Data shown:
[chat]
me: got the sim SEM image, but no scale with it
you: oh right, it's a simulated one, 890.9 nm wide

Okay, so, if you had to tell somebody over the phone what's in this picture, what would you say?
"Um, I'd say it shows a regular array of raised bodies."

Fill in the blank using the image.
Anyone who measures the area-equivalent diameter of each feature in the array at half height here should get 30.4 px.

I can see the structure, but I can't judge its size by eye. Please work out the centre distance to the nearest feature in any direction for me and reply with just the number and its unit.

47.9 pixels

Work instruction: Precisely the lines between those holding "Fill in the blank using the image." and "I can see the", inclusive, are to be reproduced from the listing above, with nothing added.

Response area:
Fill in the blank using the image.
Anyone who measures the area-equivalent diameter of each feature in the array at half height here should get 30.4 px.

I can see the structure, but I can't judge its size by eye. Please work out the centre distance to the nearest feature in any direction for me and reply with just the number and its unit.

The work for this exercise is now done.